» EXERCISE:
Write out the records once more, exactly as given.

» INPUT DATA:
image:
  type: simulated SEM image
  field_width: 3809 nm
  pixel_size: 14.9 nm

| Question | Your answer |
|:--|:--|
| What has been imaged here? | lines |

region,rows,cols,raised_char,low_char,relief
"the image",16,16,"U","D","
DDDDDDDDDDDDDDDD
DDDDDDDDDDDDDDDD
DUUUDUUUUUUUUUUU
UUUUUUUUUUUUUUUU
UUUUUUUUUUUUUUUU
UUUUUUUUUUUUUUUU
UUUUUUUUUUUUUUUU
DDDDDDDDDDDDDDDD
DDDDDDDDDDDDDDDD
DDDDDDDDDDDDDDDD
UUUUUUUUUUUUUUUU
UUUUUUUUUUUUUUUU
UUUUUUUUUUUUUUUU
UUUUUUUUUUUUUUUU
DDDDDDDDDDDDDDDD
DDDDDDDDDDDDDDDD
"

» TASK ANSWER:
image:
  type: simulated SEM image
  field_width: 3809 nm
  pixel_size: 14.9 nm

| Question | Your answer |
|:--|:--|
| What has been imaged here? | lines |

region,rows,cols,raised_char,low_char,relief
"the image",16,16,"U","D","
DDDDDDDDDDDDDDDD
DDDDDDDDDDDDDDDD
DUUUDUUUUUUUUUUU
UUUUUUUUUUUUUUUU
UUUUUUUUUUUUUUUU
UUUUUUUUUUUUUUUU
UUUUUUUUUUUUUUUU
DDDDDDDDDDDDDDDD
DDDDDDDDDDDDDDDD
DDDDDDDDDDDDDDDD
UUUUUUUUUUUUUUUU
UUUUUUUUUUUUUUUU
UUUUUUUUUUUUUUUU
UUUUUUUUUUUUUUUU
DDDDDDDDDDDDDDDD
DDDDDDDDDDDDDDDD
"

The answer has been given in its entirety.